Assignment
Could every line of the data be copied out once more, exactly?

Data
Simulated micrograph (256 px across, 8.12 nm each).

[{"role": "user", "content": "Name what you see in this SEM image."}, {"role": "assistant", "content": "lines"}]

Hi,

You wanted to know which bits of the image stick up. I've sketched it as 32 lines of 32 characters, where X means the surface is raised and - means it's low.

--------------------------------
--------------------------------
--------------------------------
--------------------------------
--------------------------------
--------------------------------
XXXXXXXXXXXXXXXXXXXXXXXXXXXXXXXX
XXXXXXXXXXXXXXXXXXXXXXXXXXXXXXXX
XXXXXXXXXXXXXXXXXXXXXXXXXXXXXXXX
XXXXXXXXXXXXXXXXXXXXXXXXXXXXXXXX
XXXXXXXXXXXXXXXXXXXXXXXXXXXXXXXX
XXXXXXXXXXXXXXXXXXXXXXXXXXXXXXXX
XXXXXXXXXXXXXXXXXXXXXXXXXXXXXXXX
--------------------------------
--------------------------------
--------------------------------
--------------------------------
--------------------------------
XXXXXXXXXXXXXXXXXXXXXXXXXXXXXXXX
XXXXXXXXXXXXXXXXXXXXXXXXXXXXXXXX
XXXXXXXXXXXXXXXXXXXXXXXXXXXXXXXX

Written solution
Simulated micrograph (256 px across, 8.12 nm each).

[{"role": "user", "content": "Name what you see in this SEM image."}, {"role": "assistant", "content": "lines"}]

Hi,

You wanted to know which bits of the image stick up. I've sketched it as 32 lines of 32 characters, where X means the surface is raised and - means it's low.

--------------------------------
--------------------------------
--------------------------------
--------------------------------
--------------------------------
--------------------------------
XXXXXXXXXXXXXXXXXXXXXXXXXXXXXXXX
XXXXXXXXXXXXXXXXXXXXXXXXXXXXXXXX
XXXXXXXXXXXXXXXXXXXXXXXXXXXXXXXX
XXXXXXXXXXXXXXXXXXXXXXXXXXXXXXXX
XXXXXXXXXXXXXXXXXXXXXXXXXXXXXXXX
XXXXXXXXXXXXXXXXXXXXXXXXXXXXXXXX
XXXXXXXXXXXXXXXXXXXXXXXXXXXXXXXX
--------------------------------
--------------------------------
--------------------------------
--------------------------------
--------------------------------
XXXXXXXXXXXXXXXXXXXXXXXXXXXXXXXX
XXXXXXXXXXXXXXXXXXXXXXXXXXXXXXXX
XXXXXXXXXXXXXXXXXXXXXXXXXXXXXXXX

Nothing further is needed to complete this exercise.